◆ ◆ ◆

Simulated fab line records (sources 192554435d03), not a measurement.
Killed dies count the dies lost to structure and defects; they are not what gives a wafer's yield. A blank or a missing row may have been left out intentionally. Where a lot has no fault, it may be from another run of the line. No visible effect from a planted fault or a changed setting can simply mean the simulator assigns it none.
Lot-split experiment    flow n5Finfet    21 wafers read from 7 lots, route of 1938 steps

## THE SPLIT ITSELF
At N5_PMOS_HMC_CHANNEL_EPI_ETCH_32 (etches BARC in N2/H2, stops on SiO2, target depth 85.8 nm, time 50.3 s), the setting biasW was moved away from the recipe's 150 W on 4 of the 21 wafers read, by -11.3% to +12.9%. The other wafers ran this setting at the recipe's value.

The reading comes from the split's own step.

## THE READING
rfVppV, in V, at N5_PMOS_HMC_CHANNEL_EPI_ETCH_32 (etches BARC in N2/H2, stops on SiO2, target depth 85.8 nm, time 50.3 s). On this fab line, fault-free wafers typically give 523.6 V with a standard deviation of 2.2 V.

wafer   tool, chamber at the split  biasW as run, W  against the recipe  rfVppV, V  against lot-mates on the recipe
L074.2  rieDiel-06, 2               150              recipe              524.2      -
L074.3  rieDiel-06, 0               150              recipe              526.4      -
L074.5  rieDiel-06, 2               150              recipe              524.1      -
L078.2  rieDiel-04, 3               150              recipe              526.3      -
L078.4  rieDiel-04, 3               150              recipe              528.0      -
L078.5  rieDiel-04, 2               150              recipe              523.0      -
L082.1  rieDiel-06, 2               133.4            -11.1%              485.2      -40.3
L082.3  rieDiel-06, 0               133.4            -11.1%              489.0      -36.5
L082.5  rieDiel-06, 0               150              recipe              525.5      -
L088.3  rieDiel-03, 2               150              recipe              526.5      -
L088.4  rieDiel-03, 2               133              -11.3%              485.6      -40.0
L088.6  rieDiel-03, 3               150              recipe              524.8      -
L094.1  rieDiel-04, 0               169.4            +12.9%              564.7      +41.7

◆ ◆ ◆

> **Work instruction**
Your task is to reproduce the entries exactly, starting at the first line and ending with the line containing "## THE READING".

> **Exercise solution**
Simulated fab line records (sources 192554435d03), not a measurement.
Killed dies count the dies lost to structure and defects; they are not what gives a wafer's yield. A blank or a missing row may have been left out intentionally. Where a lot has no fault, it may be from another run of the line. No visible effect from a planted fault or a changed setting can simply mean the simulator assigns it none.
Lot-split experiment    flow n5Finfet    21 wafers read from 7 lots, route of 1938 steps

## THE SPLIT ITSELF
At N5_PMOS_HMC_CHANNEL_EPI_ETCH_32 (etches BARC in N2/H2, stops on SiO2, target depth 85.8 nm, time 50.3 s), the setting biasW was moved away from the recipe's 150 W on 4 of the 21 wafers read, by -11.3% to +12.9%. The other wafers ran this setting at the recipe's value.

The reading comes from the split's own step.

## THE READING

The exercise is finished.